— WORK REQUEST —
Repeat word for word every line of the data below, from the first through the line containing "## WHAT EACH GAUGE READ, for each wafer", and stop there.

— ENTRIES SUPPLIED —
_____

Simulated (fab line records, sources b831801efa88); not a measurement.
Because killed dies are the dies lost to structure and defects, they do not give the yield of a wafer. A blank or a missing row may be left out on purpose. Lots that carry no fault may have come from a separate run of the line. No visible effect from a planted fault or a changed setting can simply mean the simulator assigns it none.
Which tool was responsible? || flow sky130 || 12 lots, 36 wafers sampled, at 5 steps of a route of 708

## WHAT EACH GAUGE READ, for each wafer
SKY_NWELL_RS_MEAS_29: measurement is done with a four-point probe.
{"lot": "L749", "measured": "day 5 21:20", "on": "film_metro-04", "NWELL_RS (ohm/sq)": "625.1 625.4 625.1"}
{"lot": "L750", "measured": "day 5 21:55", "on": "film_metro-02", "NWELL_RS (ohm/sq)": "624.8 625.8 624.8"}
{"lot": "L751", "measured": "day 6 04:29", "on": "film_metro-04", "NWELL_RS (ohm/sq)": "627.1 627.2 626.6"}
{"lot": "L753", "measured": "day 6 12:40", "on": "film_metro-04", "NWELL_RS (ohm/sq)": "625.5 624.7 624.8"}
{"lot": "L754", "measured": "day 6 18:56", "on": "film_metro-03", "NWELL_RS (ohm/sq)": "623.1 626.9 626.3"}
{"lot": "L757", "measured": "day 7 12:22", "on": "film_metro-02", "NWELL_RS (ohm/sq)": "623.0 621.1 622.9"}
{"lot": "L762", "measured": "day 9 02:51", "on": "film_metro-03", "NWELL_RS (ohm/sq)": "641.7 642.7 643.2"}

_____

— TASK RESULT —
Simulated (fab line records, sources b831801efa88); not a measurement.
Because killed dies are the dies lost to structure and defects, they do not give the yield of a wafer. A blank or a missing row may be left out on purpose. Lots that carry no fault may have come from a separate run of the line. No visible effect from a planted fault or a changed setting can simply mean the simulator assigns it none.
Which tool was responsible? || flow sky130 || 12 lots, 36 wafers sampled, at 5 steps of a route of 708

## WHAT EACH GAUGE READ, for each wafer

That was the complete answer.